**EXTRACTED MATERIAL:**
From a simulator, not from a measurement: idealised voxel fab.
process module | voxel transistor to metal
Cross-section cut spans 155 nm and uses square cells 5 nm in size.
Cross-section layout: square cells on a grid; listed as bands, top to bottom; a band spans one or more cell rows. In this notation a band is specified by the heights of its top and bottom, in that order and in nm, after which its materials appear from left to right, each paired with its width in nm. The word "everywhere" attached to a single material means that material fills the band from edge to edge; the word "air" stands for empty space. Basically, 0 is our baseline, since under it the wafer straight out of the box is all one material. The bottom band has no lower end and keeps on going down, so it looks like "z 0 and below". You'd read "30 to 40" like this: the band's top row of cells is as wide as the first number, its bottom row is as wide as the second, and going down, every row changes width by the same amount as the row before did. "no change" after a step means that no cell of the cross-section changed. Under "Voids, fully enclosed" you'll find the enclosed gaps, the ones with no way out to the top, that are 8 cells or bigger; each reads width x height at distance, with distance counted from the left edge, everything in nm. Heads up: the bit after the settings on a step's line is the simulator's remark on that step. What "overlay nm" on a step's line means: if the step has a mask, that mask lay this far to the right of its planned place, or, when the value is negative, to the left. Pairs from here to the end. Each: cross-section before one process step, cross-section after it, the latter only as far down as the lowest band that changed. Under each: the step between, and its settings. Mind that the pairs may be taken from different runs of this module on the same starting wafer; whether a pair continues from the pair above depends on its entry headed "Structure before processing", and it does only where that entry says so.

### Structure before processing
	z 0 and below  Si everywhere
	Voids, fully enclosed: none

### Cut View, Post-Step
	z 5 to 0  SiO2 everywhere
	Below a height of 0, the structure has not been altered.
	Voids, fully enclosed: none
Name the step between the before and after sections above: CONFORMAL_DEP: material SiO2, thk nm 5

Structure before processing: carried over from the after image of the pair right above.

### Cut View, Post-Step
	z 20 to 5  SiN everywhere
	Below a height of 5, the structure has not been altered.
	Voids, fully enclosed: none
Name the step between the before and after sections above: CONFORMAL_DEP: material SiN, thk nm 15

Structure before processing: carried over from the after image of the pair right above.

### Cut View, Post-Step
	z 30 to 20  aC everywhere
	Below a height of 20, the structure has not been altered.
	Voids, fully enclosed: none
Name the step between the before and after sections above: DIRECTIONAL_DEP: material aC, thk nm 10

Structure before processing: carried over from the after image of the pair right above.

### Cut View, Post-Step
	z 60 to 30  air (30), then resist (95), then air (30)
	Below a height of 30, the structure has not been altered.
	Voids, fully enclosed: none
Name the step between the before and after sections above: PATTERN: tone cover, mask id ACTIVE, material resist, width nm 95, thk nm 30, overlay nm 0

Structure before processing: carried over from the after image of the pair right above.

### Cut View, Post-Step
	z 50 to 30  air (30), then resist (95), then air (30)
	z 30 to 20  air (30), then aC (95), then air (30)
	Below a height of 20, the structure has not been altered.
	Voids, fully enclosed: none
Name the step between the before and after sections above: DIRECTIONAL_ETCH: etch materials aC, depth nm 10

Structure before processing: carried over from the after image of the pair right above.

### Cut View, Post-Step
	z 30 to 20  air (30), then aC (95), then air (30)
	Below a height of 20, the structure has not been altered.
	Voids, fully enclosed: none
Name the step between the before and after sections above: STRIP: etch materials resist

**WORK ORDER:**
Reproduce, please, the lines of the material from its first line down to the line containing "Cross-section cut spans", keeping both ends and nothing beyond them.

**EXERCISE ANSWER:**
From a simulator, not from a measurement: idealised voxel fab.
process module | voxel transistor to metal
Cross-section cut spans 155 nm and uses square cells 5 nm in size.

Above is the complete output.